Extracted material: Begin
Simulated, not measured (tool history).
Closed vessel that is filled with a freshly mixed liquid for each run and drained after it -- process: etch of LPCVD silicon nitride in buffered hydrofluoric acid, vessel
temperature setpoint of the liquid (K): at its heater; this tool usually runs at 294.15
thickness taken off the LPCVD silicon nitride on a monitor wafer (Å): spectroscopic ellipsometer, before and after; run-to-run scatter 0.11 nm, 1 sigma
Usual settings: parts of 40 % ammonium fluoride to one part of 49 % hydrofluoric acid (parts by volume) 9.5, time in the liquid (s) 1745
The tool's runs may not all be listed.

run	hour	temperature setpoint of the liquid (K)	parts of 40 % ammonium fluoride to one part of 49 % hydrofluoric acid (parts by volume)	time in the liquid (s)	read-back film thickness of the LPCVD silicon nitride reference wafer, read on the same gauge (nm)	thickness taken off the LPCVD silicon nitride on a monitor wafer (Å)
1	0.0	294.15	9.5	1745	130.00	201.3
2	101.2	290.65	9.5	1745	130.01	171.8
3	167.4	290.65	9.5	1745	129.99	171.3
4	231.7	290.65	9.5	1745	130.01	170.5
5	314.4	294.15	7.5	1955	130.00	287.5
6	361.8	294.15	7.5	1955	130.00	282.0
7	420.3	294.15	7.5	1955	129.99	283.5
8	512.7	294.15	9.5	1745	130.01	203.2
Extracted material: End

Work task: Write out again, exactly, the lines from the start of the entries up to and including the one with "Usual settings: parts". Nothing else belongs in the reply.

Problem solution:
Simulated, not measured (tool history).
Closed vessel that is filled with a freshly mixed liquid for each run and drained after it -- process: etch of LPCVD silicon nitride in buffered hydrofluoric acid, vessel
temperature setpoint of the liquid (K): at its heater; this tool usually runs at 294.15
thickness taken off the LPCVD silicon nitride on a monitor wafer (Å): spectroscopic ellipsometer, before and after; run-to-run scatter 0.11 nm, 1 sigma
Usual settings: parts of 40 % ammonium fluoride to one part of 49 % hydrofluoric acid (parts by volume) 9.5, time in the liquid (s) 1745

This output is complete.